**PROVIDED INFORMATION**
.....

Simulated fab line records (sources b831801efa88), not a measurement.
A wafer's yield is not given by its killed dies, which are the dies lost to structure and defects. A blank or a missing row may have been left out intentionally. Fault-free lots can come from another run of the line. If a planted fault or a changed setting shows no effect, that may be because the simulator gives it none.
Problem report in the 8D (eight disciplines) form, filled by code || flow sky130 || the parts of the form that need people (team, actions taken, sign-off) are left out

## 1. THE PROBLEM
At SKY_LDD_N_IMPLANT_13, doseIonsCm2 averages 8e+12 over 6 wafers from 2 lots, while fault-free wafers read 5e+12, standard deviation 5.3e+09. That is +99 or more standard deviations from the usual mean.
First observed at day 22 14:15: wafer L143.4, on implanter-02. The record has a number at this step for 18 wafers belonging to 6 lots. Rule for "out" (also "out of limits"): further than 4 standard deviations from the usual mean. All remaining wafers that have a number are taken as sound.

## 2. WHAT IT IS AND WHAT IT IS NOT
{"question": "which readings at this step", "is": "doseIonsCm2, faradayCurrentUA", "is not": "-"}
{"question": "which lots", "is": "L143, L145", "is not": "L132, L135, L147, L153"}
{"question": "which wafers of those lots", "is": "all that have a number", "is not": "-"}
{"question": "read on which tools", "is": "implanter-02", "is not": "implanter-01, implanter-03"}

.....

**REQUIRED ACTION**
For each line in the data, set it down again exactly.

**WRITTEN SOLUTION**
Simulated fab line records (sources b831801efa88), not a measurement.
A wafer's yield is not given by its killed dies, which are the dies lost to structure and defects. A blank or a missing row may have been left out intentionally. Fault-free lots can come from another run of the line. If a planted fault or a changed setting shows no effect, that may be because the simulator gives it none.
Problem report in the 8D (eight disciplines) form, filled by code || flow sky130 || the parts of the form that need people (team, actions taken, sign-off) are left out

## 1. THE PROBLEM
At SKY_LDD_N_IMPLANT_13, doseIonsCm2 averages 8e+12 over 6 wafers from 2 lots, while fault-free wafers read 5e+12, standard deviation 5.3e+09. That is +99 or more standard deviations from the usual mean.
First observed at day 22 14:15: wafer L143.4, on implanter-02. The record has a number at this step for 18 wafers belonging to 6 lots. Rule for "out" (also "out of limits"): further than 4 standard deviations from the usual mean. All remaining wafers that have a number are taken as sound.

## 2. WHAT IT IS AND WHAT IT IS NOT
{"question": "which readings at this step", "is": "doseIonsCm2, faradayCurrentUA", "is not": "-"}
{"question": "which lots", "is": "L143, L145", "is not": "L132, L135, L147, L153"}
{"question": "which wafers of those lots", "is": "all that have a number", "is not": "-"}
{"question": "read on which tools", "is": "implanter-02", "is not": "implanter-01, implanter-03"}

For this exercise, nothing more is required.